## Brief
Could you copy the whole listing below exactly as written?

____ Data for analysis
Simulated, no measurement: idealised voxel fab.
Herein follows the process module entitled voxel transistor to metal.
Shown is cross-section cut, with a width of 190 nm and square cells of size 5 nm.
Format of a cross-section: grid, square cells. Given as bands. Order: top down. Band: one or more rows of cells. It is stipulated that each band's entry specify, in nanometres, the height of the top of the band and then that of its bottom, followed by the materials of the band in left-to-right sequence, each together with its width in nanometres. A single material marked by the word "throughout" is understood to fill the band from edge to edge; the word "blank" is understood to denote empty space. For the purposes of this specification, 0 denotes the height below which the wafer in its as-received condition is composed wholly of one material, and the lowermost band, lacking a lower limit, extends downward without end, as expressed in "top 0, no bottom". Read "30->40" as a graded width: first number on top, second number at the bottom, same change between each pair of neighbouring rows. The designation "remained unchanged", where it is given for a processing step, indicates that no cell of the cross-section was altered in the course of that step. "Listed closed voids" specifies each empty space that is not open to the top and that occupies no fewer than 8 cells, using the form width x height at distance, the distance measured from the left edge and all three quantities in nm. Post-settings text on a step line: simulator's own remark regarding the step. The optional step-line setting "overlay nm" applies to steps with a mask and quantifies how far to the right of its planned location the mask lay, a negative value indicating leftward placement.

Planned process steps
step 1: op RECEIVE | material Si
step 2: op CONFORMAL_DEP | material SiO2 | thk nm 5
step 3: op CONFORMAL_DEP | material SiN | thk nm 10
________

## Written answer
Simulated, no measurement: idealised voxel fab.
Herein follows the process module entitled voxel transistor to metal.
Shown is cross-section cut, with a width of 190 nm and square cells of size 5 nm.
Format of a cross-section: grid, square cells. Given as bands. Order: top down. Band: one or more rows of cells. It is stipulated that each band's entry specify, in nanometres, the height of the top of the band and then that of its bottom, followed by the materials of the band in left-to-right sequence, each together with its width in nanometres. A single material marked by the word "throughout" is understood to fill the band from edge to edge; the word "blank" is understood to denote empty space. For the purposes of this specification, 0 denotes the height below which the wafer in its as-received condition is composed wholly of one material, and the lowermost band, lacking a lower limit, extends downward without end, as expressed in "top 0, no bottom". Read "30->40" as a graded width: first number on top, second number at the bottom, same change between each pair of neighbouring rows. The designation "remained unchanged", where it is given for a processing step, indicates that no cell of the cross-section was altered in the course of that step. "Listed closed voids" specifies each empty space that is not open to the top and that occupies no fewer than 8 cells, using the form width x height at distance, the distance measured from the left edge and all three quantities in nm. Post-settings text on a step line: simulator's own remark regarding the step. The optional step-line setting "overlay nm" applies to steps with a mask and quantifies how far to the right of its planned location the mask lay, a negative value indicating leftward placement.

Planned process steps
step 1: op RECEIVE | material Si
step 2: op CONFORMAL_DEP | material SiO2 | thk nm 5
step 3: op CONFORMAL_DEP | material SiN | thk nm 10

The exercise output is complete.